----------------------------------------

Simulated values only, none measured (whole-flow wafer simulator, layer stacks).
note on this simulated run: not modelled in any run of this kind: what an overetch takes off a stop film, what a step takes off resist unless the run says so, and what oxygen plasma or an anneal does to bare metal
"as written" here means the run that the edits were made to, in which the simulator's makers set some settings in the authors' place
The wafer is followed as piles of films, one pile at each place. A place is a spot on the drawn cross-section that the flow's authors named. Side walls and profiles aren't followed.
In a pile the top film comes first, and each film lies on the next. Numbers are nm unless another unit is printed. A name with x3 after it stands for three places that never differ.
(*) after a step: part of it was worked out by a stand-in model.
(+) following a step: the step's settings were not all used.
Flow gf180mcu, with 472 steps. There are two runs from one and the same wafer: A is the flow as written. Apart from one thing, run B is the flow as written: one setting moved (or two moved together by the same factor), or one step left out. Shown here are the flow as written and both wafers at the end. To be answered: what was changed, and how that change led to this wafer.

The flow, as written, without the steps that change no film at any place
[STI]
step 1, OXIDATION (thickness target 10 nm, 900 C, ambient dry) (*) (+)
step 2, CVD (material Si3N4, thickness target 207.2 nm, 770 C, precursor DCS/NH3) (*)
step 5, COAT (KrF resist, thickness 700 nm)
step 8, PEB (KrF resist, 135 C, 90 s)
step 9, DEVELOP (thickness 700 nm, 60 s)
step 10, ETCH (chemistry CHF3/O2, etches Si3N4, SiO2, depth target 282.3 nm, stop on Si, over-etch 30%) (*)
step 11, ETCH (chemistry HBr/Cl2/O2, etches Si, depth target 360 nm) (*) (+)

----------------------------------------

Give back the complete data, each line unchanged.

◆ **Result**:
Simulated values only, none measured (whole-flow wafer simulator, layer stacks).
note on this simulated run: not modelled in any run of this kind: what an overetch takes off a stop film, what a step takes off resist unless the run says so, and what oxygen plasma or an anneal does to bare metal
"as written" here means the run that the edits were made to, in which the simulator's makers set some settings in the authors' place
The wafer is followed as piles of films, one pile at each place. A place is a spot on the drawn cross-section that the flow's authors named. Side walls and profiles aren't followed.
In a pile the top film comes first, and each film lies on the next. Numbers are nm unless another unit is printed. A name with x3 after it stands for three places that never differ.
(*) after a step: part of it was worked out by a stand-in model.
(+) following a step: the step's settings were not all used.
Flow gf180mcu, with 472 steps. There are two runs from one and the same wafer: A is the flow as written. Apart from one thing, run B is the flow as written: one setting moved (or two moved together by the same factor), or one step left out. Shown here are the flow as written and both wafers at the end. To be answered: what was changed, and how that change led to this wafer.

The flow, as written, without the steps that change no film at any place
[STI]
step 1, OXIDATION (thickness target 10 nm, 900 C, ambient dry) (*) (+)
step 2, CVD (material Si3N4, thickness target 207.2 nm, 770 C, precursor DCS/NH3) (*)
step 5, COAT (KrF resist, thickness 700 nm)
step 8, PEB (KrF resist, 135 C, 90 s)
step 9, DEVELOP (thickness 700 nm, 60 s)
step 10, ETCH (chemistry CHF3/O2, etches Si3N4, SiO2, depth target 282.3 nm, stop on Si, over-etch 30%) (*)
step 11, ETCH (chemistry HBr/Cl2/O2, etches Si, depth target 360 nm) (*) (+)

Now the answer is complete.